Segment Open

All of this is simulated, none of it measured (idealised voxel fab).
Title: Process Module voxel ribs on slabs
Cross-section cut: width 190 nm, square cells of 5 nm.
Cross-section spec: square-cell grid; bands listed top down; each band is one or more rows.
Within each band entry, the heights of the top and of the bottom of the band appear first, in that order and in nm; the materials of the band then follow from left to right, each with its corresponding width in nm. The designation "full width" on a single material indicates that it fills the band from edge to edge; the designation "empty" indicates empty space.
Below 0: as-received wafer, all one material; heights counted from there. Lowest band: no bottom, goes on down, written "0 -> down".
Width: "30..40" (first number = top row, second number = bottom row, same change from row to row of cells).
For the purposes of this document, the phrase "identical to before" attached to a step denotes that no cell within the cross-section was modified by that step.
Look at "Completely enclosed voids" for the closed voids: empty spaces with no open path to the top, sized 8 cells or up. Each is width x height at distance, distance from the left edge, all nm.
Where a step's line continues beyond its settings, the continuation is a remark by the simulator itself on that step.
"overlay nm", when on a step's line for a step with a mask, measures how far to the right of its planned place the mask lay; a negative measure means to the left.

Segment Closed

ACTIVITY
Without altering a single word, reproduce the entries above.

TASK OUTPUT
All of this is simulated, none of it measured (idealised voxel fab).
Title: Process Module voxel ribs on slabs
Cross-section cut: width 190 nm, square cells of 5 nm.
Cross-section spec: square-cell grid; bands listed top down; each band is one or more rows.
Within each band entry, the heights of the top and of the bottom of the band appear first, in that order and in nm; the materials of the band then follow from left to right, each with its corresponding width in nm. The designation "full width" on a single material indicates that it fills the band from edge to edge; the designation "empty" indicates empty space.
Below 0: as-received wafer, all one material; heights counted from there. Lowest band: no bottom, goes on down, written "0 -> down".
Width: "30..40" (first number = top row, second number = bottom row, same change from row to row of cells).
For the purposes of this document, the phrase "identical to before" attached to a step denotes that no cell within the cross-section was modified by that step.
Look at "Completely enclosed voids" for the closed voids: empty spaces with no open path to the top, sized 8 cells or up. Each is width x height at distance, distance from the left edge, all nm.
Where a step's line continues beyond its settings, the continuation is a remark by the simulator itself on that step.
"overlay nm", when on a step's line for a step with a mask, measures how far to the right of its planned place the mask lay; a negative measure means to the left.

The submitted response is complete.